### ASSIGNMENT:
Give back exactly the stretch of data below from the line holding "Remaining after the" through the line holding "4. THE CAUSE (what the simulator had put in)", both ends included, and leave the remaining lines out.

### GIVEN RECORDS:
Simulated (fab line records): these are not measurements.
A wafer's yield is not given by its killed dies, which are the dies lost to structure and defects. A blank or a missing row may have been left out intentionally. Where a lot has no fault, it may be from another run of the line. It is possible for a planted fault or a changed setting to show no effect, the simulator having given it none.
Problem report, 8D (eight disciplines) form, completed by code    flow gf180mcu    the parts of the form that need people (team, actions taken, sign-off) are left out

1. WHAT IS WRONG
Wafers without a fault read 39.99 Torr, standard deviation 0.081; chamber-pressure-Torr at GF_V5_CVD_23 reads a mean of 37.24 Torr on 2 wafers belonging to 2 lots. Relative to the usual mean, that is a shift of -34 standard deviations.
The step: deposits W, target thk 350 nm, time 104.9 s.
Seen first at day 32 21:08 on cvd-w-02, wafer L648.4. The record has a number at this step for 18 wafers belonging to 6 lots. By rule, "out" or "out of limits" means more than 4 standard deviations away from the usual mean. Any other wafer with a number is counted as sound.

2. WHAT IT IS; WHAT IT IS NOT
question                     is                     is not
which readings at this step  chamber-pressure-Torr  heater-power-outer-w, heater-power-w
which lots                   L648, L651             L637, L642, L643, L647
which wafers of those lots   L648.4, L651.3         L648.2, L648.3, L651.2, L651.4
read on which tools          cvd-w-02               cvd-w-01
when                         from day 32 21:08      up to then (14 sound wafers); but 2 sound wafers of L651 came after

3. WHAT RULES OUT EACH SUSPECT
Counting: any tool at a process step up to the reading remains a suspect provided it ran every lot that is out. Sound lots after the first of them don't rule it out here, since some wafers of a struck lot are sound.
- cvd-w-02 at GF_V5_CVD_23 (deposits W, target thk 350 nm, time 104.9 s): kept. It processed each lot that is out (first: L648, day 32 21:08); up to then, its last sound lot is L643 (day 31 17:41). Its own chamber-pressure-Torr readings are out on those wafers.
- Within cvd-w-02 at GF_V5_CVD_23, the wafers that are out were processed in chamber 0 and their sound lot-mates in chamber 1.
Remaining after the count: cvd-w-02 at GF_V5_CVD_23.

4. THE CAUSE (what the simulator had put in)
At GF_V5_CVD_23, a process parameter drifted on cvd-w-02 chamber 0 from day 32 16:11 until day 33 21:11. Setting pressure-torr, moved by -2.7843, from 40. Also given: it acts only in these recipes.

### TASK SOLUTION:
Remaining after the count: cvd-w-02 at GF_V5_CVD_23.

4. THE CAUSE (what the simulator had put in)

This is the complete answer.